### DATA RECORDS
[Start of section]

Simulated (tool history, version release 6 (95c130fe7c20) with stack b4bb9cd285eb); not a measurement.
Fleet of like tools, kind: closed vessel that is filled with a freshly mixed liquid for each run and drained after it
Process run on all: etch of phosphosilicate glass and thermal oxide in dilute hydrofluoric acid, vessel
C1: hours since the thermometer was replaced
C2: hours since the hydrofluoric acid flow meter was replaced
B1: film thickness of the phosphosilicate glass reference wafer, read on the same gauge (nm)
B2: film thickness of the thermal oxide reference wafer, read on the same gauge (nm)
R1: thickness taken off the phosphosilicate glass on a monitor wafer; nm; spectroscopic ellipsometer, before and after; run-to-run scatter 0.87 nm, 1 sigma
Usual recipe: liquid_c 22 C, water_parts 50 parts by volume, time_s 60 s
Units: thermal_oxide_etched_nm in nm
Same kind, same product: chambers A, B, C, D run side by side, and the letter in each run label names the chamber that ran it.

[End of section]

In the listing above, the lines from the one containing "R1: thickness taken" through the one containing "Units: thermal_oxide_etched_nm in nm" must be set down exactly, with no other lines.

### RESPONSE
R1: thickness taken off the phosphosilicate glass on a monitor wafer; nm; spectroscopic ellipsometer, before and after; run-to-run scatter 0.87 nm, 1 sigma
Usual recipe: liquid_c 22 C, water_parts 50 parts by volume, time_s 60 s
Units: thermal_oxide_etched_nm in nm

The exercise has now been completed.